### Available data
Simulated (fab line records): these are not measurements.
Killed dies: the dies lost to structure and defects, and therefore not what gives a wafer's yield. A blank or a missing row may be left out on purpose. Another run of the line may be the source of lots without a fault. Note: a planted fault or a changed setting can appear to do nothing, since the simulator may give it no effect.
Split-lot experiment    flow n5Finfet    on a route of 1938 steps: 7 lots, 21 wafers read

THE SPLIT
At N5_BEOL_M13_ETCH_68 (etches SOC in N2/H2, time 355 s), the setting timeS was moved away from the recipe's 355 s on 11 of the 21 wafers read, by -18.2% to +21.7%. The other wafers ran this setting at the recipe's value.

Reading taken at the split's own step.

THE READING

### Work task
An exact copy of every entry is the expected result.

### Exercise result
Simulated (fab line records): these are not measurements.
Killed dies: the dies lost to structure and defects, and therefore not what gives a wafer's yield. A blank or a missing row may be left out on purpose. Another run of the line may be the source of lots without a fault. Note: a planted fault or a changed setting can appear to do nothing, since the simulator may give it no effect.
Split-lot experiment    flow n5Finfet    on a route of 1938 steps: 7 lots, 21 wafers read

THE SPLIT
At N5_BEOL_M13_ETCH_68 (etches SOC in N2/H2, time 355 s), the setting timeS was moved away from the recipe's 355 s on 11 of the 21 wafers read, by -18.2% to +21.7%. The other wafers ran this setting at the recipe's value.

Reading taken at the split's own step.

THE READING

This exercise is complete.